• **Work task**
All that is wanted is a word-for-word copy of the data from its first line to the line containing "## EACH ONE'S CHAMBER", both included.

• **Information given**
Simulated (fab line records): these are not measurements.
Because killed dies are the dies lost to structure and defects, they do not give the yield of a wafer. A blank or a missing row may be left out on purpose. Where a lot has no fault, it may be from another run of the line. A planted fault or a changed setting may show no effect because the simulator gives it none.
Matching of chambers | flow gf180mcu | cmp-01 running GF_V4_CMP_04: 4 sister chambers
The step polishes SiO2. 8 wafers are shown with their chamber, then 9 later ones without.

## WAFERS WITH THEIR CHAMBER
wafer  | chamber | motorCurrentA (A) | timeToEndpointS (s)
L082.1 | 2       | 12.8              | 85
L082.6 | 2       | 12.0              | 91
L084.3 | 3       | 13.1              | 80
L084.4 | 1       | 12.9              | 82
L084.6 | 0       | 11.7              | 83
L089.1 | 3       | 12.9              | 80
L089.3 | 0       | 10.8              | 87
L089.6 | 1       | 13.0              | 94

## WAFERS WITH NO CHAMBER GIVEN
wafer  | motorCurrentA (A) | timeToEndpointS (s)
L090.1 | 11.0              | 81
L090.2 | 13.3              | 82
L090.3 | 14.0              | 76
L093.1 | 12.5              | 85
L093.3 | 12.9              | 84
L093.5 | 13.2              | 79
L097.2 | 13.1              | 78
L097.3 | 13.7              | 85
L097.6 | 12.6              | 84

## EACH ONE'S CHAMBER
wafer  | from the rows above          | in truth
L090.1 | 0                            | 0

• **Response box**
Simulated (fab line records): these are not measurements.
Because killed dies are the dies lost to structure and defects, they do not give the yield of a wafer. A blank or a missing row may be left out on purpose. Where a lot has no fault, it may be from another run of the line. A planted fault or a changed setting may show no effect because the simulator gives it none.
Matching of chambers | flow gf180mcu | cmp-01 running GF_V4_CMP_04: 4 sister chambers
The step polishes SiO2. 8 wafers are shown with their chamber, then 9 later ones without.

## WAFERS WITH THEIR CHAMBER
wafer  | chamber | motorCurrentA (A) | timeToEndpointS (s)
L082.1 | 2       | 12.8              | 85
L082.6 | 2       | 12.0              | 91
L084.3 | 3       | 13.1              | 80
L084.4 | 1       | 12.9              | 82
L084.6 | 0       | 11.7              | 83
L089.1 | 3       | 12.9              | 80
L089.3 | 0       | 10.8              | 87
L089.6 | 1       | 13.0              | 94

## WAFERS WITH NO CHAMBER GIVEN
wafer  | motorCurrentA (A) | timeToEndpointS (s)
L090.1 | 11.0              | 81
L090.2 | 13.3              | 82
L090.3 | 14.0              | 76
L093.1 | 12.5              | 85
L093.3 | 12.9              | 84
L093.5 | 13.2              | 79
L097.2 | 13.1              | 78
L097.3 | 13.7              | 85
L097.6 | 12.6              | 84

## EACH ONE'S CHAMBER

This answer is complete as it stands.